_ASSIGNED TASK_
From the records below, set down exactly the lines starting with the line that contains "- what it shows: a" and going on through the line that contains "feature,value,unit". Nothing else is wanted.

_SUPPLIED RECORDS_
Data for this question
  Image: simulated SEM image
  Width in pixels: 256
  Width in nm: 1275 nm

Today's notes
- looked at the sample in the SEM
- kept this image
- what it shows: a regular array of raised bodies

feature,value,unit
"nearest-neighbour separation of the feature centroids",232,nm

_ANSWER BOX_
- what it shows: a regular array of raised bodies

feature,value,unit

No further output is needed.